= ASSIGNED TASK =
All of the data is to be repeated verbatim.

= SUPPLIED INFORMATION =
● ● ●

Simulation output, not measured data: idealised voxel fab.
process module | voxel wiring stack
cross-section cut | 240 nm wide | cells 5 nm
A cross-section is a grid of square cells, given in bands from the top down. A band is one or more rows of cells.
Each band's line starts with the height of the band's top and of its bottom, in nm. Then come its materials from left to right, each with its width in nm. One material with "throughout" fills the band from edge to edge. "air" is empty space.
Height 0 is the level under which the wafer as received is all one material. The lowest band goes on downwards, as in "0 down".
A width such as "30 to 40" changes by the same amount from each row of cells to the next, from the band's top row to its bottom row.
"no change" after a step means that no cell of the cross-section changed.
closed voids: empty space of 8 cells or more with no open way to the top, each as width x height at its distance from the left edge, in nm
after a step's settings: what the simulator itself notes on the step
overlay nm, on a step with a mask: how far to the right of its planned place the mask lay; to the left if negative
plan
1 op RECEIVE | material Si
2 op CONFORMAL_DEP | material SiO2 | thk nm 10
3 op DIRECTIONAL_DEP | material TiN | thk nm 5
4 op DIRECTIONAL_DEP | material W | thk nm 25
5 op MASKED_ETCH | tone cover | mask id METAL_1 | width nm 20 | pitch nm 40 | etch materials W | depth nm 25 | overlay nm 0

● ● ●

= PROBLEM SOLUTION =
Simulation output, not measured data: idealised voxel fab.
process module | voxel wiring stack
cross-section cut | 240 nm wide | cells 5 nm
A cross-section is a grid of square cells, given in bands from the top down. A band is one or more rows of cells.
Each band's line starts with the height of the band's top and of its bottom, in nm. Then come its materials from left to right, each with its width in nm. One material with "throughout" fills the band from edge to edge. "air" is empty space.
Height 0 is the level under which the wafer as received is all one material. The lowest band goes on downwards, as in "0 down".
A width such as "30 to 40" changes by the same amount from each row of cells to the next, from the band's top row to its bottom row.
"no change" after a step means that no cell of the cross-section changed.
closed voids: empty space of 8 cells or more with no open way to the top, each as width x height at its distance from the left edge, in nm
after a step's settings: what the simulator itself notes on the step
overlay nm, on a step with a mask: how far to the right of its planned place the mask lay; to the left if negative
plan
1 op RECEIVE | material Si
2 op CONFORMAL_DEP | material SiO2 | thk nm 10
3 op DIRECTIONAL_DEP | material TiN | thk nm 5
4 op DIRECTIONAL_DEP | material W | thk nm 25
5 op MASKED_ETCH | tone cover | mask id METAL_1 | width nm 20 | pitch nm 40 | etch materials W | depth nm 25 | overlay nm 0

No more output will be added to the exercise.